**Work item**: When the line containing "S3: speed of the pad under the wafer; cm/s" is found in the data below, copy it and each line after it through the line containing "S5: polishing time; s", exactly and with no others.

________________

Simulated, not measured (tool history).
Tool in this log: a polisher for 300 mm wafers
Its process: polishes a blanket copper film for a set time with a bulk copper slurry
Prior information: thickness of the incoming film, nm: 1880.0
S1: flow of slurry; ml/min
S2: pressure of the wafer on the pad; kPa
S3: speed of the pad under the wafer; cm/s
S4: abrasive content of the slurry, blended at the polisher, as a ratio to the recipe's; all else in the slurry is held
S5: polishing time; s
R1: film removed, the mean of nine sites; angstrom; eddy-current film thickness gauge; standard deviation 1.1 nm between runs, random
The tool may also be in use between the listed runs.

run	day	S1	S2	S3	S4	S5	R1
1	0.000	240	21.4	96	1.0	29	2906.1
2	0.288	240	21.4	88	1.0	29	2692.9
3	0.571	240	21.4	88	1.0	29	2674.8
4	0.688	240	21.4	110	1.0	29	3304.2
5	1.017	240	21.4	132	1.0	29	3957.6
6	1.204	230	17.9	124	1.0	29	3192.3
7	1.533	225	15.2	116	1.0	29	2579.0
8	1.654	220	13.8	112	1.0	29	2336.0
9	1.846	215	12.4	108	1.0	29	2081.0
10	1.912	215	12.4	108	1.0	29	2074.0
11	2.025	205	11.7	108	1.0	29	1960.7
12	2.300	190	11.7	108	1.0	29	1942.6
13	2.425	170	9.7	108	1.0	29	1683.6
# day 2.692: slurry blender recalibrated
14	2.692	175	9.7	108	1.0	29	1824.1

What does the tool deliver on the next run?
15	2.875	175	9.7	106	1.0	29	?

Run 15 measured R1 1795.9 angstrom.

________________

**Exercise response**:
S3: speed of the pad under the wafer; cm/s
S4: abrasive content of the slurry, blended at the polisher, as a ratio to the recipe's; all else in the slurry is held
S5: polishing time; s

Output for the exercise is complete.